*** SUPPLIED ENTRIES ***
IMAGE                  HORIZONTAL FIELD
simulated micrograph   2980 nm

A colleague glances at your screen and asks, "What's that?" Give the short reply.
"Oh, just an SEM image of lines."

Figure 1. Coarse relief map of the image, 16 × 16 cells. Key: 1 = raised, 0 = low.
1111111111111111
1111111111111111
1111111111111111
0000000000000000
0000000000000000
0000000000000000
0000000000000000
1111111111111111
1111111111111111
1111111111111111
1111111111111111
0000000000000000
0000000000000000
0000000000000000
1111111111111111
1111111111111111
*** End of SUPPLIED ENTRIES ***

Would you set down, word for word, the lines from the opening of the entries above through the line with "Figure 1. Coarse", both included, and no others?

IMAGE                  HORIZONTAL FIELD
simulated micrograph   2980 nm

A colleague glances at your screen and asks, "What's that?" Give the short reply.
"Oh, just an SEM image of lines."

Figure 1. Coarse relief map of the image, 16 × 16 cells. Key: 1 = raised, 0 = low.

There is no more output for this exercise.